Provided information:
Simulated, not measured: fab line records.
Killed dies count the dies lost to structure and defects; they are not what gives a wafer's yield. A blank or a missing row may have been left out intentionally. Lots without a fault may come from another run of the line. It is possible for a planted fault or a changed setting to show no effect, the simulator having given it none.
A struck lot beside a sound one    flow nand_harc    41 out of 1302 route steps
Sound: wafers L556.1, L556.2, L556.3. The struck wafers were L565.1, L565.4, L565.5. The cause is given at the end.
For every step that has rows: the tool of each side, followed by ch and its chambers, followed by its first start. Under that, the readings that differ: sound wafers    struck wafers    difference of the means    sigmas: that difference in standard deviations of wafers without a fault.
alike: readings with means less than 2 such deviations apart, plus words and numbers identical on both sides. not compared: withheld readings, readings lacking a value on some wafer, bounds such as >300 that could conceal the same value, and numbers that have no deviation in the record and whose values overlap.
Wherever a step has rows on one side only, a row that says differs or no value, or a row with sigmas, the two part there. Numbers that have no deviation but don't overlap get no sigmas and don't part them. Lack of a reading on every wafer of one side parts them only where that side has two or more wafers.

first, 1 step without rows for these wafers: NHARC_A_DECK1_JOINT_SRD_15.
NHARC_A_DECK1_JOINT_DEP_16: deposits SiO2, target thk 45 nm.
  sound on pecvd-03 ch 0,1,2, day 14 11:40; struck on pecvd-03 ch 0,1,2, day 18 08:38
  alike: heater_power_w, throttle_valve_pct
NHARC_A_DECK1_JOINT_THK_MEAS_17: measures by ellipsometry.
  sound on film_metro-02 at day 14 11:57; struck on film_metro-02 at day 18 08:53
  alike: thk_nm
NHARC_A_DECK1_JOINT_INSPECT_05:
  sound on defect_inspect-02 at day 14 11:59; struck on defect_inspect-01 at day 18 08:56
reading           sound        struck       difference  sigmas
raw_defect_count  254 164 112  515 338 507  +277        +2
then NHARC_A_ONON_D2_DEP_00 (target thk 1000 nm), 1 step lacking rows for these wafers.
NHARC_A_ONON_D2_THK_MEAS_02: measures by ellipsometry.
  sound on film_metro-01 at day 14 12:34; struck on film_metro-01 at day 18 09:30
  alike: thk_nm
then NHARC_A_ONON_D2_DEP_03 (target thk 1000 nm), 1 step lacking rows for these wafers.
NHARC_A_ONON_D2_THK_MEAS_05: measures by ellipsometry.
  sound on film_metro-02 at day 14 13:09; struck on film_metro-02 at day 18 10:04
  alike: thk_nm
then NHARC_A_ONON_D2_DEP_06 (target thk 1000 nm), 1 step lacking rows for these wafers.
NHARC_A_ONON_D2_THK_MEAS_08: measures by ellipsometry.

Assignment:
When the line with "then NHARC_A_ONON_D2_DEP_00 (target" is reached in the data above, start copying there, and copy each line exactly until the line with "then NHARC_A_ONON_D2_DEP_06 (target" has been copied; copy nothing else.

Task solution:
then NHARC_A_ONON_D2_DEP_00 (target thk 1000 nm), 1 step lacking rows for these wafers.
NHARC_A_ONON_D2_THK_MEAS_02: measures by ellipsometry.
  sound on film_metro-01 at day 14 12:34; struck on film_metro-01 at day 18 09:30
  alike: thk_nm
then NHARC_A_ONON_D2_DEP_03 (target thk 1000 nm), 1 step lacking rows for these wafers.
NHARC_A_ONON_D2_THK_MEAS_05: measures by ellipsometry.
  sound on film_metro-02 at day 14 13:09; struck on film_metro-02 at day 18 10:04
  alike: thk_nm
then NHARC_A_ONON_D2_DEP_06 (target thk 1000 nm), 1 step lacking rows for these wafers.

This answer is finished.